##### EXCERPTED DATA

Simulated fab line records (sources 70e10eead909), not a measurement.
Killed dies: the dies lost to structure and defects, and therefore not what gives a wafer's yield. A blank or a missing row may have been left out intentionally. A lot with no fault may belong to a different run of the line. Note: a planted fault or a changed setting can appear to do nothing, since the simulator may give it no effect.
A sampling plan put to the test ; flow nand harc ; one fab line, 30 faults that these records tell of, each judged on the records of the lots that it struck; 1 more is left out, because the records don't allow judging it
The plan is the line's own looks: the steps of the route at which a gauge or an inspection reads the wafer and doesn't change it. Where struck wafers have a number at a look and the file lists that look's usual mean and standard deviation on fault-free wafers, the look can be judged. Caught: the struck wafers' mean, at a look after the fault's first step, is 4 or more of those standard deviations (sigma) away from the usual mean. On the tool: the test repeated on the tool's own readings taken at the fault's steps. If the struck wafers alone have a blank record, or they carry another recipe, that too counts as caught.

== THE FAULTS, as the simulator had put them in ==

##########

◆ ASSIGNMENT: Exactly reproduce every line found in the records.

◆ RESULT:
Simulated fab line records (sources 70e10eead909), not a measurement.
Killed dies: the dies lost to structure and defects, and therefore not what gives a wafer's yield. A blank or a missing row may have been left out intentionally. A lot with no fault may belong to a different run of the line. Note: a planted fault or a changed setting can appear to do nothing, since the simulator may give it no effect.
A sampling plan put to the test ; flow nand harc ; one fab line, 30 faults that these records tell of, each judged on the records of the lots that it struck; 1 more is left out, because the records don't allow judging it
The plan is the line's own looks: the steps of the route at which a gauge or an inspection reads the wafer and doesn't change it. Where struck wafers have a number at a look and the file lists that look's usual mean and standard deviation on fault-free wafers, the look can be judged. Caught: the struck wafers' mean, at a look after the fault's first step, is 4 or more of those standard deviations (sigma) away from the usual mean. On the tool: the test repeated on the tool's own readings taken at the fault's steps. If the struck wafers alone have a blank record, or they carry another recipe, that too counts as caught.

== THE FAULTS, as the simulator had put them in ==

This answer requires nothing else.